Starting with the opening line of the material, restate every line word for word, and end on the line containing "(+) after a".

◇ ◇ ◇ ◇ ◇

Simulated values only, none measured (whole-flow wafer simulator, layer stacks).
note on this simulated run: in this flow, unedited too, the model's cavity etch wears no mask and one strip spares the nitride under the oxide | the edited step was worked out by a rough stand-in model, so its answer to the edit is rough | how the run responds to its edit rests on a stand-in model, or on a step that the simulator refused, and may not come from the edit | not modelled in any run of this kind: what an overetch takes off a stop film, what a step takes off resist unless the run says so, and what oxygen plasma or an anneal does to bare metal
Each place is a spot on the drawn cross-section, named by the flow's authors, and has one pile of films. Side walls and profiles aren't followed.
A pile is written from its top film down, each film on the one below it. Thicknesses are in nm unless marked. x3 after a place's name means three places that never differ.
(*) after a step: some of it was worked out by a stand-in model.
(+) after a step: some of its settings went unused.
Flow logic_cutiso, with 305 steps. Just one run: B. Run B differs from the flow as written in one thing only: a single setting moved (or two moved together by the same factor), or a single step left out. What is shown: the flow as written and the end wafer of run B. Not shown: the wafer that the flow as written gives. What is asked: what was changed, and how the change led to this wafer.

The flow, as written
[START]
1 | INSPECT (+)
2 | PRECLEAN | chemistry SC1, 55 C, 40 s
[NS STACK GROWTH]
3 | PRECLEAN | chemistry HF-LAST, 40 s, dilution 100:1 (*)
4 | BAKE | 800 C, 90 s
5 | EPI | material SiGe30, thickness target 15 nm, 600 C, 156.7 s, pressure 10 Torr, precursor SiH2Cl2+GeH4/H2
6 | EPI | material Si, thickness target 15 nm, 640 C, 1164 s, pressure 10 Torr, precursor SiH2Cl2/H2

◇ ◇ ◇ ◇ ◇

Answer box
Simulated values only, none measured (whole-flow wafer simulator, layer stacks).
note on this simulated run: in this flow, unedited too, the model's cavity etch wears no mask and one strip spares the nitride under the oxide | the edited step was worked out by a rough stand-in model, so its answer to the edit is rough | how the run responds to its edit rests on a stand-in model, or on a step that the simulator refused, and may not come from the edit | not modelled in any run of this kind: what an overetch takes off a stop film, what a step takes off resist unless the run says so, and what oxygen plasma or an anneal does to bare metal
Each place is a spot on the drawn cross-section, named by the flow's authors, and has one pile of films. Side walls and profiles aren't followed.
A pile is written from its top film down, each film on the one below it. Thicknesses are in nm unless marked. x3 after a place's name means three places that never differ.
(*) after a step: some of it was worked out by a stand-in model.
(+) after a step: some of its settings went unused.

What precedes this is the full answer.